Produce a perfect copy of the listing, matching each line.

## DATASET CONTENT
--------
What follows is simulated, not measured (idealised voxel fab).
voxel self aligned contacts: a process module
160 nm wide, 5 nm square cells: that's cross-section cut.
--------

## WRITTEN ANSWER
What follows is simulated, not measured (idealised voxel fab).
voxel self aligned contacts: a process module
160 nm wide, 5 nm square cells: that's cross-section cut.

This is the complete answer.